Work instruction:
Please reproduce verbatim the lines below, from the first through the one with "The tool's runs may not all be listed.".

· · ·

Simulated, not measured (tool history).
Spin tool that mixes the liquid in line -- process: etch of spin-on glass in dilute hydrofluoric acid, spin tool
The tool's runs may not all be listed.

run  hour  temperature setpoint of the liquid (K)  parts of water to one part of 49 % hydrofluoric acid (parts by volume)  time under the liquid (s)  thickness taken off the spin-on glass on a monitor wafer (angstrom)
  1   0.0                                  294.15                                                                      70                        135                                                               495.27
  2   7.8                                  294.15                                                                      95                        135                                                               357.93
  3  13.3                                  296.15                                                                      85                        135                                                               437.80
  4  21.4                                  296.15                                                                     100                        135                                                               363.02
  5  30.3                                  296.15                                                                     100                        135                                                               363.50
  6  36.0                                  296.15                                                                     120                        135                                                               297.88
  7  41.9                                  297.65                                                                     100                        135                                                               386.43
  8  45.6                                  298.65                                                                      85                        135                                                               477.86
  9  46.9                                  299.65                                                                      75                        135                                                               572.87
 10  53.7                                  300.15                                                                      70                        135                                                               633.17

· · ·

Result:
Simulated, not measured (tool history).
Spin tool that mixes the liquid in line -- process: etch of spin-on glass in dilute hydrofluoric acid, spin tool
The tool's runs may not all be listed.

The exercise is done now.